Lines from the top of the listing down to the one with "start-h: start of", inclusive, are to be copied exactly.

+ + +
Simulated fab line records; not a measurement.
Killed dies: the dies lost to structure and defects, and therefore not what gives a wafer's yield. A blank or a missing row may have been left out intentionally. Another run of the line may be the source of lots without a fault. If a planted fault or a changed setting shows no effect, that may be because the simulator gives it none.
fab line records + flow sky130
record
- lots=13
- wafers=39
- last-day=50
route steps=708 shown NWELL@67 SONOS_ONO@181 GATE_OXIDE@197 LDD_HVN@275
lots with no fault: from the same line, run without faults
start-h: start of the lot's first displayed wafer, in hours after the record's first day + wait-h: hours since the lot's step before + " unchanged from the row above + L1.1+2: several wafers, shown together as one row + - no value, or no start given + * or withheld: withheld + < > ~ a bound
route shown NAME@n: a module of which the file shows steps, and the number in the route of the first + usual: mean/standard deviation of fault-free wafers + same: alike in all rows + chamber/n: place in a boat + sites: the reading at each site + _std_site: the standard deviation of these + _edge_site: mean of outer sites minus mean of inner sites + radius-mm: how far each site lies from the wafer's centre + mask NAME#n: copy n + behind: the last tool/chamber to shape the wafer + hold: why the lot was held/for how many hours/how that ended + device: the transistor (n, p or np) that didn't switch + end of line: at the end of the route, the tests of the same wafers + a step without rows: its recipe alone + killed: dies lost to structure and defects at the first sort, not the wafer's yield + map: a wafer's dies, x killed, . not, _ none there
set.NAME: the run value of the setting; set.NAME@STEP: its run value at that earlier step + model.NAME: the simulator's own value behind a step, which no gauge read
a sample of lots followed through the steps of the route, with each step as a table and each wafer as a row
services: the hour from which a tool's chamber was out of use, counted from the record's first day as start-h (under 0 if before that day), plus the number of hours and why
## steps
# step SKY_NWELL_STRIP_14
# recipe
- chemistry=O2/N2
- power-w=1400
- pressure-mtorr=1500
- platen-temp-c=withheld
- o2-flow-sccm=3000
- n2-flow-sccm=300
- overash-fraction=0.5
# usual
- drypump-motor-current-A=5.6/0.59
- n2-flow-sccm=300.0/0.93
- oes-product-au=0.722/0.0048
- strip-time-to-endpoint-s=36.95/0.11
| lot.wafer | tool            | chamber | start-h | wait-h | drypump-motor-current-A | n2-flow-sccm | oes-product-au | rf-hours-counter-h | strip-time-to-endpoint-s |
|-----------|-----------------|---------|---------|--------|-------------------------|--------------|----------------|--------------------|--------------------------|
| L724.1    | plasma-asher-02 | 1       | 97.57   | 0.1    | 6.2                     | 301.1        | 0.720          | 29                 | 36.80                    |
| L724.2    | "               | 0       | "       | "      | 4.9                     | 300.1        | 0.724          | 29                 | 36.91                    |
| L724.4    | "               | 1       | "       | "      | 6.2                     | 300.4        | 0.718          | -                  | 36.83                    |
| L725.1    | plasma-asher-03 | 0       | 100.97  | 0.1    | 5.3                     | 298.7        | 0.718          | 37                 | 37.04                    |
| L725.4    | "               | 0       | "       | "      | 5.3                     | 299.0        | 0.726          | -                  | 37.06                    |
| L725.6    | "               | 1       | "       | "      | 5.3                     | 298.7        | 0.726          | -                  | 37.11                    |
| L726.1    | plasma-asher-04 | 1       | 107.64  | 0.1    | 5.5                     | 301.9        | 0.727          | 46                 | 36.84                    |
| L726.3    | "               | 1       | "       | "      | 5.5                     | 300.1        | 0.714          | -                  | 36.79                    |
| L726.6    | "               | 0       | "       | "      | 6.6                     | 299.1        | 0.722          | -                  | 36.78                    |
+ + +

◆ **Answer section**
Simulated fab line records; not a measurement.
Killed dies: the dies lost to structure and defects, and therefore not what gives a wafer's yield. A blank or a missing row may have been left out intentionally. Another run of the line may be the source of lots without a fault. If a planted fault or a changed setting shows no effect, that may be because the simulator gives it none.
fab line records + flow sky130
record
- lots=13
- wafers=39
- last-day=50
route steps=708 shown NWELL@67 SONOS_ONO@181 GATE_OXIDE@197 LDD_HVN@275
lots with no fault: from the same line, run without faults
start-h: start of the lot's first displayed wafer, in hours after the record's first day + wait-h: hours since the lot's step before + " unchanged from the row above + L1.1+2: several wafers, shown together as one row + - no value, or no start given + * or withheld: withheld + < > ~ a bound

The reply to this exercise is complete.